▶ Information:
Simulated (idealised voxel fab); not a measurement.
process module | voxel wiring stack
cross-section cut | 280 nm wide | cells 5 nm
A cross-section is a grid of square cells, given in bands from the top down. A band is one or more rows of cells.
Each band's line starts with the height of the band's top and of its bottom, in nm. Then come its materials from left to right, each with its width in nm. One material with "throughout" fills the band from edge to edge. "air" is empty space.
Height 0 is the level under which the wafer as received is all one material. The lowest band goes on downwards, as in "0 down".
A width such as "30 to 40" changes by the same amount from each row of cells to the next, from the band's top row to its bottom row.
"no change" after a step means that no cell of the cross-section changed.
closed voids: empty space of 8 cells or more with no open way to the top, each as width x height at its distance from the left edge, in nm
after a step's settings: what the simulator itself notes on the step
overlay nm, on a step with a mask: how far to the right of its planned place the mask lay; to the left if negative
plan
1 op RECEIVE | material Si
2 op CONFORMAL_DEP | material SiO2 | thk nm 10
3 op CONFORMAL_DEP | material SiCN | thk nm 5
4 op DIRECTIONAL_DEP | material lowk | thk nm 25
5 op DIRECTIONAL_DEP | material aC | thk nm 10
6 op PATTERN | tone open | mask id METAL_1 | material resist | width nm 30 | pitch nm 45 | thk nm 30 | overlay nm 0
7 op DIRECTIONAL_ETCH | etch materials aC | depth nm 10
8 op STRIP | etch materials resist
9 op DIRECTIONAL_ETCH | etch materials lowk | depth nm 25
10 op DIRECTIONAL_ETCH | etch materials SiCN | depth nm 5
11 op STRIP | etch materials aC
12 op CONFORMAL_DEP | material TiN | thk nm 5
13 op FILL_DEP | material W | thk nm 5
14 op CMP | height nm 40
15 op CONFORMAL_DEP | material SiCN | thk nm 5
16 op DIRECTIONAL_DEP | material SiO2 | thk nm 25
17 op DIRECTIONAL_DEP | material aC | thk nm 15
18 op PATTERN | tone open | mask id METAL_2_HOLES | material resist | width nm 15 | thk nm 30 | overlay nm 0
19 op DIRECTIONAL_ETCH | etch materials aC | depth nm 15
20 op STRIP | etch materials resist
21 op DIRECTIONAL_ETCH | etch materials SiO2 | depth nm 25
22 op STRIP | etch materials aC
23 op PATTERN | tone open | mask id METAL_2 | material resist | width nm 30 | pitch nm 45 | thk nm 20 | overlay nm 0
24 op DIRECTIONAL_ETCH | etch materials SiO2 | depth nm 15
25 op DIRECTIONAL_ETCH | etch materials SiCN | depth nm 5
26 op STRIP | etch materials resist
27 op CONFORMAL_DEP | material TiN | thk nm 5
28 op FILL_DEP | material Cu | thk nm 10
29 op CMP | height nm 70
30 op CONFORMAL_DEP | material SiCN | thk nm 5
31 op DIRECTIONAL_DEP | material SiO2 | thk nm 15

▶ Work order: Both end lines included, restate word for word the lines above from the line with "11 op STRIP | etch materials aC" to the line with "30 op CONFORMAL_DEP", and nothing else.

▶ Task output:
11 op STRIP | etch materials aC
12 op CONFORMAL_DEP | material TiN | thk nm 5
13 op FILL_DEP | material W | thk nm 5
14 op CMP | height nm 40
15 op CONFORMAL_DEP | material SiCN | thk nm 5
16 op DIRECTIONAL_DEP | material SiO2 | thk nm 25
17 op DIRECTIONAL_DEP | material aC | thk nm 15
18 op PATTERN | tone open | mask id METAL_2_HOLES | material resist | width nm 15 | thk nm 30 | overlay nm 0
19 op DIRECTIONAL_ETCH | etch materials aC | depth nm 15
20 op STRIP | etch materials resist
21 op DIRECTIONAL_ETCH | etch materials SiO2 | depth nm 25
22 op STRIP | etch materials aC
23 op PATTERN | tone open | mask id METAL_2 | material resist | width nm 30 | pitch nm 45 | thk nm 20 | overlay nm 0
24 op DIRECTIONAL_ETCH | etch materials SiO2 | depth nm 15
25 op DIRECTIONAL_ETCH | etch materials SiCN | depth nm 5
26 op STRIP | etch materials resist
27 op CONFORMAL_DEP | material TiN | thk nm 5
28 op FILL_DEP | material Cu | thk nm 10
29 op CMP | height nm 70
30 op CONFORMAL_DEP | material SiCN | thk nm 5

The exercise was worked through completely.